## Task item
With the line containing "[SUBSTRATE PREP]" as the start and the line containing "9 | SOFTBAKE | i-line resist, 95 C, 60 s" as the end, transcribe that span of the entries below exactly, including both.

## Excerpted data
──────
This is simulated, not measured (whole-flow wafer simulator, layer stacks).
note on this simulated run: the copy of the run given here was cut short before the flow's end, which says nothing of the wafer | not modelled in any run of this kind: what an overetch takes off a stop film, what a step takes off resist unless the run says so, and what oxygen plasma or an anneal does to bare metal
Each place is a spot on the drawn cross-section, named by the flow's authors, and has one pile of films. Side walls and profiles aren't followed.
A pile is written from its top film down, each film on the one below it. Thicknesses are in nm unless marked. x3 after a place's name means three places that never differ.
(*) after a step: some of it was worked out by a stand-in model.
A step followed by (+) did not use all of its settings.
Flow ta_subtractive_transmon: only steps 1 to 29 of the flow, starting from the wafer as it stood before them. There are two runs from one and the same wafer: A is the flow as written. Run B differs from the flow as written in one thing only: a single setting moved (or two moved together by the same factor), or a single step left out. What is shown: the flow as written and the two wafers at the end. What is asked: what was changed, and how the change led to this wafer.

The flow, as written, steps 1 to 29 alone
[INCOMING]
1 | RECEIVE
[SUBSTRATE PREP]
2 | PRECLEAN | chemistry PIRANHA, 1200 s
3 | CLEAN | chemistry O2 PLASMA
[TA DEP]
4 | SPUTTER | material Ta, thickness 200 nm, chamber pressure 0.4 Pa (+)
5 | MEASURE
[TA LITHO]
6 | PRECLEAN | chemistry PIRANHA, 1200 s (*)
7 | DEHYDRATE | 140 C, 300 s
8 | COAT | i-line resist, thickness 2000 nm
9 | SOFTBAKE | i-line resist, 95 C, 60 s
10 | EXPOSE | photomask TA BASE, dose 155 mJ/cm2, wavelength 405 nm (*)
──────

## Reply
[SUBSTRATE PREP]
2 | PRECLEAN | chemistry PIRANHA, 1200 s
3 | CLEAN | chemistry O2 PLASMA
[TA DEP]
4 | SPUTTER | material Ta, thickness 200 nm, chamber pressure 0.4 Pa (+)
5 | MEASURE
[TA LITHO]
6 | PRECLEAN | chemistry PIRANHA, 1200 s (*)
7 | DEHYDRATE | 140 C, 300 s
8 | COAT | i-line resist, thickness 2000 nm
9 | SOFTBAKE | i-line resist, 95 C, 60 s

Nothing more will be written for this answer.